**Activity**. Output, please, exactly those lines of the listing that come before the line with "Usual recipe: flow", along with that line itself.

**Supplied material**.
++++++
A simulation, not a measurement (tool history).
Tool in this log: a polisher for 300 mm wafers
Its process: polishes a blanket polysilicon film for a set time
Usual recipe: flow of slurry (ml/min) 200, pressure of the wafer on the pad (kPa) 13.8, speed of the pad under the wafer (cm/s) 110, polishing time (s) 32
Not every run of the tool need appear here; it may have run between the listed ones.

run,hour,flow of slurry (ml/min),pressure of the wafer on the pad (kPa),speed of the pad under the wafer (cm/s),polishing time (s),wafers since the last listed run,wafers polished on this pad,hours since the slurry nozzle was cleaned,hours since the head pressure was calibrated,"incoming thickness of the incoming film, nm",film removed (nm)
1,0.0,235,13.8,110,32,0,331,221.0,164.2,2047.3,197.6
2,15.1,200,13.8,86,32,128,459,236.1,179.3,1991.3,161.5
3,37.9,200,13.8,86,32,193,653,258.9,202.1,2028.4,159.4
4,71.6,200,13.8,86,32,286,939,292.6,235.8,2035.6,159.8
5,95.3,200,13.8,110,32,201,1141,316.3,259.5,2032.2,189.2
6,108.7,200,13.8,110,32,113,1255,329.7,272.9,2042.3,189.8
++++++

**Your solution**.
A simulation, not a measurement (tool history).
Tool in this log: a polisher for 300 mm wafers
Its process: polishes a blanket polysilicon film for a set time
Usual recipe: flow of slurry (ml/min) 200, pressure of the wafer on the pad (kPa) 13.8, speed of the pad under the wafer (cm/s) 110, polishing time (s) 32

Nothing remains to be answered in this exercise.